| EXCERPTED RECORDS |
______

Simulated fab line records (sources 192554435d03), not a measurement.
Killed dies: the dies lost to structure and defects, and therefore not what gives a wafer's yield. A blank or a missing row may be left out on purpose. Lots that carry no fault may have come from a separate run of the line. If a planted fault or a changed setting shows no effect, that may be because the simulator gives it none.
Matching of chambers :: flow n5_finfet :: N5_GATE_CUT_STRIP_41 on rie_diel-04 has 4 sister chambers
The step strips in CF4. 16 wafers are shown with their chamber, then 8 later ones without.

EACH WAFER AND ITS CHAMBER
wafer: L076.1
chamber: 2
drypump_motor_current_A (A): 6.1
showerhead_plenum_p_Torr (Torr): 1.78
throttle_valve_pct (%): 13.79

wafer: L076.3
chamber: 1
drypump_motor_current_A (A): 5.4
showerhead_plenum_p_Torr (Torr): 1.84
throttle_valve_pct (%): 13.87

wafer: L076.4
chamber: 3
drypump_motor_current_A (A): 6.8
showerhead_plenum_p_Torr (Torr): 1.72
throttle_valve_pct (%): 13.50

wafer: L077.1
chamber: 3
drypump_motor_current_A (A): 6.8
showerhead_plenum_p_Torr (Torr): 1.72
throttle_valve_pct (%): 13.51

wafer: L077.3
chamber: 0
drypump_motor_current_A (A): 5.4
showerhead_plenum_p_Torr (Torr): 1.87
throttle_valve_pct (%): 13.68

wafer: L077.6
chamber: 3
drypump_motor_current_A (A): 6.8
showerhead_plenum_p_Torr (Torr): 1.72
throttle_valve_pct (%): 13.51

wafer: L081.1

______

| WORK REQUEST |
Can you write out the lines above, from the first one through the one containing "showerhead_plenum_p_Torr (Torr): 1.78", exactly as they appear and nothing more?

| SOLUTION |
Simulated fab line records (sources 192554435d03), not a measurement.
Killed dies: the dies lost to structure and defects, and therefore not what gives a wafer's yield. A blank or a missing row may be left out on purpose. Lots that carry no fault may have come from a separate run of the line. If a planted fault or a changed setting shows no effect, that may be because the simulator gives it none.
Matching of chambers :: flow n5_finfet :: N5_GATE_CUT_STRIP_41 on rie_diel-04 has 4 sister chambers
The step strips in CF4. 16 wafers are shown with their chamber, then 8 later ones without.

EACH WAFER AND ITS CHAMBER
wafer: L076.1
chamber: 2
drypump_motor_current_A (A): 6.1
showerhead_plenum_p_Torr (Torr): 1.78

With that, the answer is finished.